◆ ◆ ◆ ◆ ◆ ◆ ◆
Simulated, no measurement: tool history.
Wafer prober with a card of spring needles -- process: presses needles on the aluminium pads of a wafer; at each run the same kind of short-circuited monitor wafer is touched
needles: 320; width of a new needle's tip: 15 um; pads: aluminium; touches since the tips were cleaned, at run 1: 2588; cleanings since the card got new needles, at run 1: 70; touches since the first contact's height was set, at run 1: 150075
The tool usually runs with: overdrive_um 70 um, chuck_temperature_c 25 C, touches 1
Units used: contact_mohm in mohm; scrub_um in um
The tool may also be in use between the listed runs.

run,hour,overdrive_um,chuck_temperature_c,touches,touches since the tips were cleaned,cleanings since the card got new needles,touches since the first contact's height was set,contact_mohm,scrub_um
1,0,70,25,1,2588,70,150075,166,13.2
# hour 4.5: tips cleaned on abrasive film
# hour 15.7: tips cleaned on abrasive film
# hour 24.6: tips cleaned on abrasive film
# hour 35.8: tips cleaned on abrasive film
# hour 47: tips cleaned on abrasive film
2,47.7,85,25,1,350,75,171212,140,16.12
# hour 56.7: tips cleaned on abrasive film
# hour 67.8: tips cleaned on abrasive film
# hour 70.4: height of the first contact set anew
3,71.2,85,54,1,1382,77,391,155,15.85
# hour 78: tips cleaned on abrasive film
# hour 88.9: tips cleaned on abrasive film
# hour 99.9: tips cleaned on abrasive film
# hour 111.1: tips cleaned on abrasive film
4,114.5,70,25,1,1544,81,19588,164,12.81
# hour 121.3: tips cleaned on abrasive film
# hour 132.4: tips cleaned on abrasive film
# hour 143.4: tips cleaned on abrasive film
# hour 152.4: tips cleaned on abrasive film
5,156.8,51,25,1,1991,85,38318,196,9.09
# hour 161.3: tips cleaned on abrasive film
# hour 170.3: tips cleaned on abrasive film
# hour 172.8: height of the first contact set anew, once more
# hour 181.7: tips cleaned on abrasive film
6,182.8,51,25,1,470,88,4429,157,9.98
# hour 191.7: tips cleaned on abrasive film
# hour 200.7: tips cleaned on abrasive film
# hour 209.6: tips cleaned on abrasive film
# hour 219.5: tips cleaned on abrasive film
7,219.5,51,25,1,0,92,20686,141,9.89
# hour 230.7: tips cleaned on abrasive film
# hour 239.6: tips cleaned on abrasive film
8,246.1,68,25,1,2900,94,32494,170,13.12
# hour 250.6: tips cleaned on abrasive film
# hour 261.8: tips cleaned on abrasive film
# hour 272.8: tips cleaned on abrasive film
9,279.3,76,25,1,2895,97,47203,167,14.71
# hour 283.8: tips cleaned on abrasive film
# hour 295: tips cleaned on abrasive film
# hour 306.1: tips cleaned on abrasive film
◆ ◆ ◆ ◆ ◆ ◆ ◆

[Brief]:
Only one stretch is wanted, so please give again exactly the lines from the start of the data through the line containing "Wafer prober with", both ends included.

[Answer area]:
Simulated, no measurement: tool history.
Wafer prober with a card of spring needles -- process: presses needles on the aluminium pads of a wafer; at each run the same kind of short-circuited monitor wafer is touched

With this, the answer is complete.